**REQUIREMENT**
Each line of the data below from the one holding "Quick explanation for" to the one holding "stated in nm.", inclusive, is to be reproduced exactly; no other line belongs in the answer.

**EXTRACTED ENTRIES**
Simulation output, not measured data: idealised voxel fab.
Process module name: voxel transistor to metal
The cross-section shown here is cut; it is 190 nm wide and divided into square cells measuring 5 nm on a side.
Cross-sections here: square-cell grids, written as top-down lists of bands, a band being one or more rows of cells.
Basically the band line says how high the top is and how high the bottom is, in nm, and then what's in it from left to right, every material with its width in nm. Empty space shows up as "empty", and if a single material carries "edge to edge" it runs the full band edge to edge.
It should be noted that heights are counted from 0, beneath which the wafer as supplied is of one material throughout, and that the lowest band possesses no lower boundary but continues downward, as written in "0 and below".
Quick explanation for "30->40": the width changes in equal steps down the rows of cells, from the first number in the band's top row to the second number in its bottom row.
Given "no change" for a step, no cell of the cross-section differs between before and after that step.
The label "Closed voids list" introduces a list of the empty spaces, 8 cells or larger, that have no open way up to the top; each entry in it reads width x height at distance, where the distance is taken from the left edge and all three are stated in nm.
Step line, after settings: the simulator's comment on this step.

**WORKED SOLUTION**
Quick explanation for "30->40": the width changes in equal steps down the rows of cells, from the first number in the band's top row to the second number in its bottom row.
Given "no change" for a step, no cell of the cross-section differs between before and after that step.
The label "Closed voids list" introduces a list of the empty spaces, 8 cells or larger, that have no open way up to the top; each entry in it reads width x height at distance, where the distance is taken from the left edge and all three are stated in nm.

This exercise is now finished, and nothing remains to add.